* [Data records]:
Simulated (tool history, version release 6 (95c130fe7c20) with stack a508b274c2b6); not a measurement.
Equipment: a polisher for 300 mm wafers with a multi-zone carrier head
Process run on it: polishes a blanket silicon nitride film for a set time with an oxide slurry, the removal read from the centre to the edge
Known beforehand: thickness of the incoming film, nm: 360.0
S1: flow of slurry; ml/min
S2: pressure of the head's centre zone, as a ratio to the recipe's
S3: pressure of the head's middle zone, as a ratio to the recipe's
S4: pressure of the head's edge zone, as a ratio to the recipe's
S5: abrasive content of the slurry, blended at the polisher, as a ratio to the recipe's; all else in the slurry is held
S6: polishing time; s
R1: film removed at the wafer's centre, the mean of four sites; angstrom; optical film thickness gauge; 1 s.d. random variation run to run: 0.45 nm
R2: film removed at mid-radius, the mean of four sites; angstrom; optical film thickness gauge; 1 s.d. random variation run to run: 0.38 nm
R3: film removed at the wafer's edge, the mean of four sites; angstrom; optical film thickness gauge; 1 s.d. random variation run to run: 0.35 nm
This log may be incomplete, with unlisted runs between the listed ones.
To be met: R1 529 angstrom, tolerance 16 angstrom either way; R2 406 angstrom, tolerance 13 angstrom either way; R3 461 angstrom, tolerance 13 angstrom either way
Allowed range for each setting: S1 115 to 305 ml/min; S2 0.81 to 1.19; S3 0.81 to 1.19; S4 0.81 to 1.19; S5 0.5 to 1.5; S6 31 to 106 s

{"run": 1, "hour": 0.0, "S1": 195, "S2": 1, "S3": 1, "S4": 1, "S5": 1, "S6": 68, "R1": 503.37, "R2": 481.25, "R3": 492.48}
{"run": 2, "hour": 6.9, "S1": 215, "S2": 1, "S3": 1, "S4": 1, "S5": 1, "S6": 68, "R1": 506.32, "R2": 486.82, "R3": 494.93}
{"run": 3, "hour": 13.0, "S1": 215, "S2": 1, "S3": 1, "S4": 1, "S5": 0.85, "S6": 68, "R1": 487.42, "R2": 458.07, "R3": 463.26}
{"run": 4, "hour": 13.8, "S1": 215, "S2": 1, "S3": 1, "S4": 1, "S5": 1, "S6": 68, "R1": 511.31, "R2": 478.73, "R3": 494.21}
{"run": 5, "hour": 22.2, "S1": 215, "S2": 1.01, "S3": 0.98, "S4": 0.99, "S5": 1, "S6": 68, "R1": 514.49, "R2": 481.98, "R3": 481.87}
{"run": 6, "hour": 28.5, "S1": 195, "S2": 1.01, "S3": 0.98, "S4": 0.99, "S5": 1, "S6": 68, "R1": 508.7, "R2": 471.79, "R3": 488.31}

* [Assignment]: Up to and including the line containing "S4: pressure of", please write out the listing exactly, starting from its first line.

* [Task result]:
Simulated (tool history, version release 6 (95c130fe7c20) with stack a508b274c2b6); not a measurement.
Equipment: a polisher for 300 mm wafers with a multi-zone carrier head
Process run on it: polishes a blanket silicon nitride film for a set time with an oxide slurry, the removal read from the centre to the edge
Known beforehand: thickness of the incoming film, nm: 360.0
S1: flow of slurry; ml/min
S2: pressure of the head's centre zone, as a ratio to the recipe's
S3: pressure of the head's middle zone, as a ratio to the recipe's
S4: pressure of the head's edge zone, as a ratio to the recipe's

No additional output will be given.